***** Data excerpts *****

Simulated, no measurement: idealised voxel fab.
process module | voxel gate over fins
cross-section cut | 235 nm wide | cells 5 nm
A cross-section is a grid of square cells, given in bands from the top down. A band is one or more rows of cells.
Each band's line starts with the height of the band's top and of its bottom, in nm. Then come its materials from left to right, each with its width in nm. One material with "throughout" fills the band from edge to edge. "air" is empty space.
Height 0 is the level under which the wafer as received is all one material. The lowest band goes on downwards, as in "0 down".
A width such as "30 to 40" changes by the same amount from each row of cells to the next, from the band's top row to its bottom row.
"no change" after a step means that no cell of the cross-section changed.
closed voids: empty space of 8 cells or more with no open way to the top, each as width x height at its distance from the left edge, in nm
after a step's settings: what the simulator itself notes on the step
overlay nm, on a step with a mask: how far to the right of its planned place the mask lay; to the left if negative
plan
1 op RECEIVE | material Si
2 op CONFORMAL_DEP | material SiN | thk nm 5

*****

Extract all of the data shown above and repeat it verbatim.

Simulated, no measurement: idealised voxel fab.
process module | voxel gate over fins
cross-section cut | 235 nm wide | cells 5 nm
A cross-section is a grid of square cells, given in bands from the top down. A band is one or more rows of cells.
Each band's line starts with the height of the band's top and of its bottom, in nm. Then come its materials from left to right, each with its width in nm. One material with "throughout" fills the band from edge to edge. "air" is empty space.
Height 0 is the level under which the wafer as received is all one material. The lowest band goes on downwards, as in "0 down".
A width such as "30 to 40" changes by the same amount from each row of cells to the next, from the band's top row to its bottom row.
"no change" after a step means that no cell of the cross-section changed.
closed voids: empty space of 8 cells or more with no open way to the top, each as width x height at its distance from the left edge, in nm
after a step's settings: what the simulator itself notes on the step
overlay nm, on a step with a mask: how far to the right of its planned place the mask lay; to the left if negative
plan
1 op RECEIVE | material Si
2 op CONFORMAL_DEP | material SiN | thk nm 5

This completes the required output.